BRIEF -
Retype the entries exactly, keeping every line intact.

● ● ● ● ● ● ●

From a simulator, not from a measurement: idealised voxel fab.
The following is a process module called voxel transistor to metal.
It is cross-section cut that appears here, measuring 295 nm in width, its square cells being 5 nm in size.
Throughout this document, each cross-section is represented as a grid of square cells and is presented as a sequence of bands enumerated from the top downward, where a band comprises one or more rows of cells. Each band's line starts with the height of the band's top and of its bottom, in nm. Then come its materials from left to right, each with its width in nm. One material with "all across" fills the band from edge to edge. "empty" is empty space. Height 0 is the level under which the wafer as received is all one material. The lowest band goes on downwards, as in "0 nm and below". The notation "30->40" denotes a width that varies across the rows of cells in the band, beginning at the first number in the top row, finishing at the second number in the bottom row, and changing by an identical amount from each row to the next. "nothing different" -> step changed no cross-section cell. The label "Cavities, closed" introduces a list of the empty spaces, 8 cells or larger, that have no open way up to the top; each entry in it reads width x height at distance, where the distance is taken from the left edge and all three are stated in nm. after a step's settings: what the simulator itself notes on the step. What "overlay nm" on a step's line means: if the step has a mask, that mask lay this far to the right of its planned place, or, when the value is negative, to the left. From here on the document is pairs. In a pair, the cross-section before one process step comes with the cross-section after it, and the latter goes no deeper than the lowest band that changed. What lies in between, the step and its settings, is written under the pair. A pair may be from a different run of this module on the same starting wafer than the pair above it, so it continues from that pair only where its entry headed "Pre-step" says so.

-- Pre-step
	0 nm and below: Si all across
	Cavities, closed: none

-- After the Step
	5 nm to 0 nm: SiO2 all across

● ● ● ● ● ● ●

EXERCISE RESPONSE -
From a simulator, not from a measurement: idealised voxel fab.
The following is a process module called voxel transistor to metal.
It is cross-section cut that appears here, measuring 295 nm in width, its square cells being 5 nm in size.
Throughout this document, each cross-section is represented as a grid of square cells and is presented as a sequence of bands enumerated from the top downward, where a band comprises one or more rows of cells. Each band's line starts with the height of the band's top and of its bottom, in nm. Then come its materials from left to right, each with its width in nm. One material with "all across" fills the band from edge to edge. "empty" is empty space. Height 0 is the level under which the wafer as received is all one material. The lowest band goes on downwards, as in "0 nm and below". The notation "30->40" denotes a width that varies across the rows of cells in the band, beginning at the first number in the top row, finishing at the second number in the bottom row, and changing by an identical amount from each row to the next. "nothing different" -> step changed no cross-section cell. The label "Cavities, closed" introduces a list of the empty spaces, 8 cells or larger, that have no open way up to the top; each entry in it reads width x height at distance, where the distance is taken from the left edge and all three are stated in nm. after a step's settings: what the simulator itself notes on the step. What "overlay nm" on a step's line means: if the step has a mask, that mask lay this far to the right of its planned place, or, when the value is negative, to the left. From here on the document is pairs. In a pair, the cross-section before one process step comes with the cross-section after it, and the latter goes no deeper than the lowest band that changed. What lies in between, the step and its settings, is written under the pair. A pair may be from a different run of this module on the same starting wafer than the pair above it, so it continues from that pair only where its entry headed "Pre-step" says so.

-- Pre-step
	0 nm and below: Si all across
	Cavities, closed: none

-- After the Step
	5 nm to 0 nm: SiO2 all across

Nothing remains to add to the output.